DATA TO EXAMINE:
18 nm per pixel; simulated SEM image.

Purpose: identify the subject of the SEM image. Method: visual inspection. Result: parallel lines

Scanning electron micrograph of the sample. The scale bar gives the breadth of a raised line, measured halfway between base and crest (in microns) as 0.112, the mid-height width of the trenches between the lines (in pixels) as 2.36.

WORK ITEM:
Your response should be the lines above from the first to the one containing "Purpose: identify the", inclusive, each given exactly.

WRITTEN ANSWER:
18 nm per pixel; simulated SEM image.

Purpose: identify the subject of the SEM image. Method: visual inspection. Result: parallel lines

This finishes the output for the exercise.